<<<<
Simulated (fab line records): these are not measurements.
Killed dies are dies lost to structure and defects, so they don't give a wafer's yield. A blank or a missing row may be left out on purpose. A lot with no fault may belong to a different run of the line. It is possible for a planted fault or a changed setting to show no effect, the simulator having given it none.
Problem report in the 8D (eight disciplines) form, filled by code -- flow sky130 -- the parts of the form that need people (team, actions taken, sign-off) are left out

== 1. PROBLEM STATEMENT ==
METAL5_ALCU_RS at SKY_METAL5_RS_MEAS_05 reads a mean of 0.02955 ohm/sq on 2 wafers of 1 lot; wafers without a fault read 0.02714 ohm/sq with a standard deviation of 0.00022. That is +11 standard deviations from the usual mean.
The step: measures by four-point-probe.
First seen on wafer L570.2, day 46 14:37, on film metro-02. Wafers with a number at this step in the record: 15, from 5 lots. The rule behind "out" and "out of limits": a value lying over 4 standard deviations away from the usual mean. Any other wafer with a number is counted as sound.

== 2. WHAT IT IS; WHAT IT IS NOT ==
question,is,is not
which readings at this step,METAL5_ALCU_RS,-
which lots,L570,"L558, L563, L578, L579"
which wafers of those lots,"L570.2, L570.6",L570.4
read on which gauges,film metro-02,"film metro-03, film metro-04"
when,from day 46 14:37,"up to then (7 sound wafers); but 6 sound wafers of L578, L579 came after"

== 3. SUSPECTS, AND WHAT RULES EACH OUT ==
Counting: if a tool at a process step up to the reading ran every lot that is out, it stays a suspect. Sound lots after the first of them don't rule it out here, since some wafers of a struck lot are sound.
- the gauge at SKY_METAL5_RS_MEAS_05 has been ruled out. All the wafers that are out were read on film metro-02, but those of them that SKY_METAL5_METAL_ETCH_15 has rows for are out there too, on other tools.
>>>>

Please transcribe the data exactly from its first line. End with the line that contains "Killed dies are".

Simulated (fab line records): these are not measurements.
Killed dies are dies lost to structure and defects, so they don't give a wafer's yield. A blank or a missing row may be left out on purpose. A lot with no fault may belong to a different run of the line. It is possible for a planted fault or a changed setting to show no effect, the simulator having given it none.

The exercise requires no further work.